▶ **Provided records**
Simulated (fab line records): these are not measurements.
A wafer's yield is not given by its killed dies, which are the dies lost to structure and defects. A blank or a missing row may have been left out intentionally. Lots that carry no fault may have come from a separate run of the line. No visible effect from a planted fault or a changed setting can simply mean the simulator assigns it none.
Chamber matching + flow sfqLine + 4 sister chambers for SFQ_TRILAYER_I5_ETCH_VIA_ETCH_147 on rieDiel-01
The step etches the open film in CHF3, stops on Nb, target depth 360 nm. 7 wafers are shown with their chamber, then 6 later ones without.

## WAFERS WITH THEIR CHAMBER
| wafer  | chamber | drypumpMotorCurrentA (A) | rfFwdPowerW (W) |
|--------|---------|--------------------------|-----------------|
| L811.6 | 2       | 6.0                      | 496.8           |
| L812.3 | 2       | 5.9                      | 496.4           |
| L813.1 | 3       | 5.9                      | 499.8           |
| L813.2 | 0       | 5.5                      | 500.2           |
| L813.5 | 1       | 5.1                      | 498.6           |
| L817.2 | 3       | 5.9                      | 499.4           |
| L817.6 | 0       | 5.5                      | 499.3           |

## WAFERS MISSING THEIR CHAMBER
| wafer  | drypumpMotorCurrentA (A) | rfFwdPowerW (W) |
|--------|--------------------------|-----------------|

▶ **Brief**
All of the data above needs to be written out again, exactly.

▶ **Expected answer**
Simulated (fab line records): these are not measurements.
A wafer's yield is not given by its killed dies, which are the dies lost to structure and defects. A blank or a missing row may have been left out intentionally. Lots that carry no fault may have come from a separate run of the line. No visible effect from a planted fault or a changed setting can simply mean the simulator assigns it none.
Chamber matching + flow sfqLine + 4 sister chambers for SFQ_TRILAYER_I5_ETCH_VIA_ETCH_147 on rieDiel-01
The step etches the open film in CHF3, stops on Nb, target depth 360 nm. 7 wafers are shown with their chamber, then 6 later ones without.

## WAFERS WITH THEIR CHAMBER
| wafer  | chamber | drypumpMotorCurrentA (A) | rfFwdPowerW (W) |
|--------|---------|--------------------------|-----------------|
| L811.6 | 2       | 6.0                      | 496.8           |
| L812.3 | 2       | 5.9                      | 496.4           |
| L813.1 | 3       | 5.9                      | 499.8           |
| L813.2 | 0       | 5.5                      | 500.2           |
| L813.5 | 1       | 5.1                      | 498.6           |
| L817.2 | 3       | 5.9                      | 499.4           |
| L817.6 | 0       | 5.5                      | 499.3           |

## WAFERS MISSING THEIR CHAMBER
| wafer  | drypumpMotorCurrentA (A) | rfFwdPowerW (W) |
|--------|--------------------------|-----------------|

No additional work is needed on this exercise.